---------- MATERIAL PROVIDED ----------

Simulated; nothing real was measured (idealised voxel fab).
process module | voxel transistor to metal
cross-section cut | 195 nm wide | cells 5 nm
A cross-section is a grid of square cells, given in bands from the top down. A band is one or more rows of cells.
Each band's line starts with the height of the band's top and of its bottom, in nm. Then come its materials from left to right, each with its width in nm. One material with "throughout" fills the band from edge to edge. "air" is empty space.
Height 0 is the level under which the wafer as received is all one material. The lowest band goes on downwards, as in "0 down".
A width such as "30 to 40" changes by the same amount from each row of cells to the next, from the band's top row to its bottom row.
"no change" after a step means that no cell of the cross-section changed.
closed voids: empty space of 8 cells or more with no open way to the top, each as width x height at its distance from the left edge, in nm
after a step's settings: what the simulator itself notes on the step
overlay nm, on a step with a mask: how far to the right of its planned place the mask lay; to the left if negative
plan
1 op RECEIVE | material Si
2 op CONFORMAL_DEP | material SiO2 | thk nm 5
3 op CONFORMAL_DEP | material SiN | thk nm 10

----------

Reproduce every record in full, keeping each one exactly as it reads.

Simulated; nothing real was measured (idealised voxel fab).
process module | voxel transistor to metal
cross-section cut | 195 nm wide | cells 5 nm
A cross-section is a grid of square cells, given in bands from the top down. A band is one or more rows of cells.
Each band's line starts with the height of the band's top and of its bottom, in nm. Then come its materials from left to right, each with its width in nm. One material with "throughout" fills the band from edge to edge. "air" is empty space.
Height 0 is the level under which the wafer as received is all one material. The lowest band goes on downwards, as in "0 down".
A width such as "30 to 40" changes by the same amount from each row of cells to the next, from the band's top row to its bottom row.
"no change" after a step means that no cell of the cross-section changed.
closed voids: empty space of 8 cells or more with no open way to the top, each as width x height at its distance from the left edge, in nm
after a step's settings: what the simulator itself notes on the step
overlay nm, on a step with a mask: how far to the right of its planned place the mask lay; to the left if negative
plan
1 op RECEIVE | material Si
2 op CONFORMAL_DEP | material SiO2 | thk nm 5
3 op CONFORMAL_DEP | material SiN | thk nm 10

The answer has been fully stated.